> Work task
Copy the listing out in full. Keep every word as it is.

** Information supplied follows **

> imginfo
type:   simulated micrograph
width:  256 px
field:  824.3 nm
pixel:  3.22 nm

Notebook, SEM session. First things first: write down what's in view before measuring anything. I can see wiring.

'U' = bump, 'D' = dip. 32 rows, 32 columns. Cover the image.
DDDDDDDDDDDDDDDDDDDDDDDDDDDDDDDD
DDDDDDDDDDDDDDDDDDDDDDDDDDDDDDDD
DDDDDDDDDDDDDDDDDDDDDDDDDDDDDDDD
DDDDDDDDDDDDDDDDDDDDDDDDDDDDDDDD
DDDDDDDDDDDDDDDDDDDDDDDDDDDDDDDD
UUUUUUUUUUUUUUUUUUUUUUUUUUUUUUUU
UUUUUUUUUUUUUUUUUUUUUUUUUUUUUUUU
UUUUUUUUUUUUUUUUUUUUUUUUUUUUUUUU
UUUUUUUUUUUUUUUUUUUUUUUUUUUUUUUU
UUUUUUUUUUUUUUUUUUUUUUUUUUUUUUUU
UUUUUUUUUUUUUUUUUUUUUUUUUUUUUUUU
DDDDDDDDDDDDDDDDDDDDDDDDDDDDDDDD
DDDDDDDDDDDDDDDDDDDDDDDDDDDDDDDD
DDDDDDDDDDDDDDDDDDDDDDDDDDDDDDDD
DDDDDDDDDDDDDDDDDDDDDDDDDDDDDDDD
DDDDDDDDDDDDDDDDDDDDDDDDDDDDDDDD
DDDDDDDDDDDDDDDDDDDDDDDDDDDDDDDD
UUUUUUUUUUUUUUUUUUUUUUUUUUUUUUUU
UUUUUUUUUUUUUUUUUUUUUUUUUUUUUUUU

** End of Information supplied **

> Reply
> imginfo
type:   simulated micrograph
width:  256 px
field:  824.3 nm
pixel:  3.22 nm

Notebook, SEM session. First things first: write down what's in view before measuring anything. I can see wiring.

'U' = bump, 'D' = dip. 32 rows, 32 columns. Cover the image.
DDDDDDDDDDDDDDDDDDDDDDDDDDDDDDDD
DDDDDDDDDDDDDDDDDDDDDDDDDDDDDDDD
DDDDDDDDDDDDDDDDDDDDDDDDDDDDDDDD
DDDDDDDDDDDDDDDDDDDDDDDDDDDDDDDD
DDDDDDDDDDDDDDDDDDDDDDDDDDDDDDDD
UUUUUUUUUUUUUUUUUUUUUUUUUUUUUUUU
UUUUUUUUUUUUUUUUUUUUUUUUUUUUUUUU
UUUUUUUUUUUUUUUUUUUUUUUUUUUUUUUU
UUUUUUUUUUUUUUUUUUUUUUUUUUUUUUUU
UUUUUUUUUUUUUUUUUUUUUUUUUUUUUUUU
UUUUUUUUUUUUUUUUUUUUUUUUUUUUUUUU
DDDDDDDDDDDDDDDDDDDDDDDDDDDDDDDD
DDDDDDDDDDDDDDDDDDDDDDDDDDDDDDDD
DDDDDDDDDDDDDDDDDDDDDDDDDDDDDDDD
DDDDDDDDDDDDDDDDDDDDDDDDDDDDDDDD
DDDDDDDDDDDDDDDDDDDDDDDDDDDDDDDD
DDDDDDDDDDDDDDDDDDDDDDDDDDDDDDDD
UUUUUUUUUUUUUUUUUUUUUUUUUUUUUUUU
UUUUUUUUUUUUUUUUUUUUUUUUUUUUUUUU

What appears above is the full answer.